Information provided:
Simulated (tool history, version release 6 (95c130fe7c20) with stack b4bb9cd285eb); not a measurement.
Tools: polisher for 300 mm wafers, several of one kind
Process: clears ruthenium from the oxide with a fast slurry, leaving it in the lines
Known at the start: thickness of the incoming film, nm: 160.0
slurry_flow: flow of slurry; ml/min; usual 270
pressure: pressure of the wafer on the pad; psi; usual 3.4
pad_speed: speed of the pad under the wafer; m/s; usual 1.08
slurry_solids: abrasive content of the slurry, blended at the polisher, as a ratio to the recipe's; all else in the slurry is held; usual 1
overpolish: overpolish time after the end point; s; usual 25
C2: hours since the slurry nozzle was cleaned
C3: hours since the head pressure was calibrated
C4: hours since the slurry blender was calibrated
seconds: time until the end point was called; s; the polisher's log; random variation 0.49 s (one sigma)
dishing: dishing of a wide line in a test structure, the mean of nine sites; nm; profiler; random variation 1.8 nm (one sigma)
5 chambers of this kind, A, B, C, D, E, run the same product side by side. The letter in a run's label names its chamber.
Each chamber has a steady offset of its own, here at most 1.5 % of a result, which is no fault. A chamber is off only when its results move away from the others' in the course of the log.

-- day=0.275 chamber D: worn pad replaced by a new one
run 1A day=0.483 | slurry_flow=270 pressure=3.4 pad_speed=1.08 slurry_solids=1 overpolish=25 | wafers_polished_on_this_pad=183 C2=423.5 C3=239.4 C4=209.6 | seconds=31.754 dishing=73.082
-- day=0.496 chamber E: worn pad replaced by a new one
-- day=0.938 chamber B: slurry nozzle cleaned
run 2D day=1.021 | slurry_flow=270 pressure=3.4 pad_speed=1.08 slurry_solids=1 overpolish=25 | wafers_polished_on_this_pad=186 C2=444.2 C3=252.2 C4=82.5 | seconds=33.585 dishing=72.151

Requirement:
The required output is the exact run of lines from the beginning of the listing above to the line that contains "5 chambers of", inclusive of both.

Problem solution:
Simulated (tool history, version release 6 (95c130fe7c20) with stack b4bb9cd285eb); not a measurement.
Tools: polisher for 300 mm wafers, several of one kind
Process: clears ruthenium from the oxide with a fast slurry, leaving it in the lines
Known at the start: thickness of the incoming film, nm: 160.0
slurry_flow: flow of slurry; ml/min; usual 270
pressure: pressure of the wafer on the pad; psi; usual 3.4
pad_speed: speed of the pad under the wafer; m/s; usual 1.08
slurry_solids: abrasive content of the slurry, blended at the polisher, as a ratio to the recipe's; all else in the slurry is held; usual 1
overpolish: overpolish time after the end point; s; usual 25
C2: hours since the slurry nozzle was cleaned
C3: hours since the head pressure was calibrated
C4: hours since the slurry blender was calibrated
seconds: time until the end point was called; s; the polisher's log; random variation 0.49 s (one sigma)
dishing: dishing of a wide line in a test structure, the mean of nine sites; nm; profiler; random variation 1.8 nm (one sigma)
5 chambers of this kind, A, B, C, D, E, run the same product side by side. The letter in a run's label names its chamber.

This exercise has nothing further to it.